Action item:
Of the records that follow, copy only the lines from the line containing "L197,day 30 00:34,196.8,278.3" to the line containing "L201,day 31 01:10,196.6,278.1", both included, exactly as written.

Data extract:
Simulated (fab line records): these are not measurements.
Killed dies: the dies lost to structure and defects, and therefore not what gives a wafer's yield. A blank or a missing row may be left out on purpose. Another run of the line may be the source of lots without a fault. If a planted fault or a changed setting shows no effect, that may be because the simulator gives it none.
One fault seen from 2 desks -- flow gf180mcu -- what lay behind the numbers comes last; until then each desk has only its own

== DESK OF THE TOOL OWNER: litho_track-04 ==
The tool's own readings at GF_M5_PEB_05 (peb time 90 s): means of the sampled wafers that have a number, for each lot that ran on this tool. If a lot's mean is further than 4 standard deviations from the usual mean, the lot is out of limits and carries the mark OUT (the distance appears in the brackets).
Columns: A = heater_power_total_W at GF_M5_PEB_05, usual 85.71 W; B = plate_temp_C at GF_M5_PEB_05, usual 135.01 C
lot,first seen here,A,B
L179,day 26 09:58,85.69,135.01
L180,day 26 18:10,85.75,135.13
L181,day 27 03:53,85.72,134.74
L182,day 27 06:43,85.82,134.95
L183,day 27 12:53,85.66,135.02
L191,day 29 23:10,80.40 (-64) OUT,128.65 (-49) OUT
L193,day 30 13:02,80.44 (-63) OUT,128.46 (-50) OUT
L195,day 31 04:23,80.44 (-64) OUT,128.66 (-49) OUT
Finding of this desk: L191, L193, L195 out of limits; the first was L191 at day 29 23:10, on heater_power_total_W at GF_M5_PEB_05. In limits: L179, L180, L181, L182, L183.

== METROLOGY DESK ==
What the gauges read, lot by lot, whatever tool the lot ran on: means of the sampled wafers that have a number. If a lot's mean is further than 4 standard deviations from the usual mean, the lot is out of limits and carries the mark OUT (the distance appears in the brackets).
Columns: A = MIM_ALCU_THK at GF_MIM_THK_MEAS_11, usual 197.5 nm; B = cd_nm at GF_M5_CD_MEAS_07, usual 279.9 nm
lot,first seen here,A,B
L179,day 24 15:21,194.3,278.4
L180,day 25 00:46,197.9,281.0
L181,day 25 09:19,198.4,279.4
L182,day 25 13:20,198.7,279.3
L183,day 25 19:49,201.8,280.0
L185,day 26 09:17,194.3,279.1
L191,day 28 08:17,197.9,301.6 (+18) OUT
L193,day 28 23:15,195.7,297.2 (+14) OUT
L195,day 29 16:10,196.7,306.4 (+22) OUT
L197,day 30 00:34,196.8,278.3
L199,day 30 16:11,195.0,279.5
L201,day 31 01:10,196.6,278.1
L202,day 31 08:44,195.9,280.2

Answer box:
L197,day 30 00:34,196.8,278.3
L199,day 30 16:11,195.0,279.5
L201,day 31 01:10,196.6,278.1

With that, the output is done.